Dataset records
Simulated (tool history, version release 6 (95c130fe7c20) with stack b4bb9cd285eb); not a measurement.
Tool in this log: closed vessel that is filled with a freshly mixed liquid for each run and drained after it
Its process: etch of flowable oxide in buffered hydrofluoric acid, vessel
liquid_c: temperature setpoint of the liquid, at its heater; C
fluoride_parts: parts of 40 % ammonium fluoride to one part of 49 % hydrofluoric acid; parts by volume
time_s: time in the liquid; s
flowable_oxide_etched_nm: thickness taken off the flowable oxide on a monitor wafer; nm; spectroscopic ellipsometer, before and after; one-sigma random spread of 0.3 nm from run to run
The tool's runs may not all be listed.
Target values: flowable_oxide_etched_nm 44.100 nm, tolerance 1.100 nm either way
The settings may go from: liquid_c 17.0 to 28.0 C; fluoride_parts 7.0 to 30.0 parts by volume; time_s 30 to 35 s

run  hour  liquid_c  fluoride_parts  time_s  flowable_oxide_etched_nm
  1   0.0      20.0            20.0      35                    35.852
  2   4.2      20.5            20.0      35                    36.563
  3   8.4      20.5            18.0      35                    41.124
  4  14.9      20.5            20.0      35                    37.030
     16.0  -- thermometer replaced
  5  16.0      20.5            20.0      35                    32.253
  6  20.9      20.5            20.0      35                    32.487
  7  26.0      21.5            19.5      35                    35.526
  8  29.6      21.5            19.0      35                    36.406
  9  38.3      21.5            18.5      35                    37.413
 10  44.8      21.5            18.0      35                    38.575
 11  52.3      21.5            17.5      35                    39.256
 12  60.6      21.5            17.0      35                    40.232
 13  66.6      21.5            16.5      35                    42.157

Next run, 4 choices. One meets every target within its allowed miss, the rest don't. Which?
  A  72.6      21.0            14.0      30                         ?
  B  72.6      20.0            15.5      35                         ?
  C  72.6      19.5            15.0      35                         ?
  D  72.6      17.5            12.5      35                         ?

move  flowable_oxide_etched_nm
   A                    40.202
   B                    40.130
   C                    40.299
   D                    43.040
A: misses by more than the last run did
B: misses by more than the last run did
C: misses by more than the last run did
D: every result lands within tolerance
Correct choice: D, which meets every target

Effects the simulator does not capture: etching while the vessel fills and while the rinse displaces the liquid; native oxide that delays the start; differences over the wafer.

Work request
Only the lines from the start of the material through the line containing "time_s: time in the liquid; s" belong in the answer, each copied exactly.

Response area
Simulated (tool history, version release 6 (95c130fe7c20) with stack b4bb9cd285eb); not a measurement.
Tool in this log: closed vessel that is filled with a freshly mixed liquid for each run and drained after it
Its process: etch of flowable oxide in buffered hydrofluoric acid, vessel
liquid_c: temperature setpoint of the liquid, at its heater; C
fluoride_parts: parts of 40 % ammonium fluoride to one part of 49 % hydrofluoric acid; parts by volume
time_s: time in the liquid; s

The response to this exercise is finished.